◆ PROVIDED INFORMATION
────────

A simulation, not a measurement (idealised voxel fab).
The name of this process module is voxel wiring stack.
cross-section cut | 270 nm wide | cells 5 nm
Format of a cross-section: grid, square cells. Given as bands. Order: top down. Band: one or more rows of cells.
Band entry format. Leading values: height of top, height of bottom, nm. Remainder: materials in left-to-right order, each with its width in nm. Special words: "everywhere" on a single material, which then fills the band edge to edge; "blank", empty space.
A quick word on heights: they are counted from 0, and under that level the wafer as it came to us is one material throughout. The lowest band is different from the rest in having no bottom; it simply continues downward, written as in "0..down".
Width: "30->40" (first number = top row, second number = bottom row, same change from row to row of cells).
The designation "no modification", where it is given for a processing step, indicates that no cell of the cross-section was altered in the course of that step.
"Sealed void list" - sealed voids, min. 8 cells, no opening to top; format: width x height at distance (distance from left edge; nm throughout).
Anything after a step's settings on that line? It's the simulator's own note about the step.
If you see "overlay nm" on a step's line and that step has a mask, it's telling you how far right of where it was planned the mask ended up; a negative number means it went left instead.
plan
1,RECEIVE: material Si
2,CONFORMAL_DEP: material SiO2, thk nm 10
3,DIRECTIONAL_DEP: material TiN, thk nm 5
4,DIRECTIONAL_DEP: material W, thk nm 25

────────

◆ ACTION ITEM
Reprint the data above from the opening line to the line holding "A quick word", inclusive, and nothing else.

◆ WRITTEN REPLY
A simulation, not a measurement (idealised voxel fab).
The name of this process module is voxel wiring stack.
cross-section cut | 270 nm wide | cells 5 nm
Format of a cross-section: grid, square cells. Given as bands. Order: top down. Band: one or more rows of cells.
Band entry format. Leading values: height of top, height of bottom, nm. Remainder: materials in left-to-right order, each with its width in nm. Special words: "everywhere" on a single material, which then fills the band edge to edge; "blank", empty space.
A quick word on heights: they are counted from 0, and under that level the wafer as it came to us is one material throughout. The lowest band is different from the rest in having no bottom; it simply continues downward, written as in "0..down".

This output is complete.